In the material below, find the line containing "alike: readings whose" and the line containing "alike: cd_nm", then reproduce exactly both of them and every line between, and nothing else.

-- DATA PROVIDED follows --
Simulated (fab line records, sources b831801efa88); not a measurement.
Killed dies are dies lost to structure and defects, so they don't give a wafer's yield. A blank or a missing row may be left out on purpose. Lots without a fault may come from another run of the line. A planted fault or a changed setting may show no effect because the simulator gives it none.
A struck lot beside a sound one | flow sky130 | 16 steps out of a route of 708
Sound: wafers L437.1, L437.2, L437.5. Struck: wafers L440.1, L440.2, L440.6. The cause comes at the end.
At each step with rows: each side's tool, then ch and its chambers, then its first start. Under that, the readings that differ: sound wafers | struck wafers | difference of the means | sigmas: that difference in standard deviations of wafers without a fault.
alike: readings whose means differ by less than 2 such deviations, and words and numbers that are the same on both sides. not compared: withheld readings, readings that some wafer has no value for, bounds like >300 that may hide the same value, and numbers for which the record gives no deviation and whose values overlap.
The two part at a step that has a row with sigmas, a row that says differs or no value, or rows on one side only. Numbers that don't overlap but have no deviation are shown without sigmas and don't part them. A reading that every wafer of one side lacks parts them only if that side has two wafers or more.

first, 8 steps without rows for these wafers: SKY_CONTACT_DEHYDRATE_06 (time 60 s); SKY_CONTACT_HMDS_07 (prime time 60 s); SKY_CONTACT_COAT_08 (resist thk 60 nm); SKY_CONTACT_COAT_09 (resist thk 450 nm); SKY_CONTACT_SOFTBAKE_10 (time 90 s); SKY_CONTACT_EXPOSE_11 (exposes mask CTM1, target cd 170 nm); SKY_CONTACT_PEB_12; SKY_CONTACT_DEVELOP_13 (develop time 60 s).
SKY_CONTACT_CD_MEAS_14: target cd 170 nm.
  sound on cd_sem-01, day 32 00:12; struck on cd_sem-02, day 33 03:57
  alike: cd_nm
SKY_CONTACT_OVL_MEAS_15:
-- DATA PROVIDED concluded --

**ANSWER BOX:**
alike: readings whose means differ by less than 2 such deviations, and words and numbers that are the same on both sides. not compared: withheld readings, readings that some wafer has no value for, bounds like >300 that may hide the same value, and numbers for which the record gives no deviation and whose values overlap.
The two part at a step that has a row with sigmas, a row that says differs or no value, or rows on one side only. Numbers that don't overlap but have no deviation are shown without sigmas and don't part them. A reading that every wafer of one side lacks parts them only if that side has two wafers or more.

first, 8 steps without rows for these wafers: SKY_CONTACT_DEHYDRATE_06 (time 60 s); SKY_CONTACT_HMDS_07 (prime time 60 s); SKY_CONTACT_COAT_08 (resist thk 60 nm); SKY_CONTACT_COAT_09 (resist thk 450 nm); SKY_CONTACT_SOFTBAKE_10 (time 90 s); SKY_CONTACT_EXPOSE_11 (exposes mask CTM1, target cd 170 nm); SKY_CONTACT_PEB_12; SKY_CONTACT_DEVELOP_13 (develop time 60 s).
SKY_CONTACT_CD_MEAS_14: target cd 170 nm.
  sound on cd_sem-01, day 32 00:12; struck on cd_sem-02, day 33 03:57
  alike: cd_nm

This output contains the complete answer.